→ Given entries
....
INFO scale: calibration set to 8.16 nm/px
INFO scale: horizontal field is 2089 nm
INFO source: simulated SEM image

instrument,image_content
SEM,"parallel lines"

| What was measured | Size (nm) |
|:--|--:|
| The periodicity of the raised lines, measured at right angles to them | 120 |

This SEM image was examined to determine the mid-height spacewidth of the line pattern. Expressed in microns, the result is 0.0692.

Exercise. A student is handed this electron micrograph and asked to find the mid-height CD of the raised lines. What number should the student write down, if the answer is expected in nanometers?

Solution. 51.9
....

→ Work instruction
The answer should repeat every line of the listing exactly.

→ Answer section
INFO scale: calibration set to 8.16 nm/px
INFO scale: horizontal field is 2089 nm
INFO source: simulated SEM image

instrument,image_content
SEM,"parallel lines"

| What was measured | Size (nm) |
|:--|--:|
| The periodicity of the raised lines, measured at right angles to them | 120 |

This SEM image was examined to determine the mid-height spacewidth of the line pattern. Expressed in microns, the result is 0.0692.

Exercise. A student is handed this electron micrograph and asked to find the mid-height CD of the raised lines. What number should the student write down, if the answer is expected in nanometers?

Solution. 51.9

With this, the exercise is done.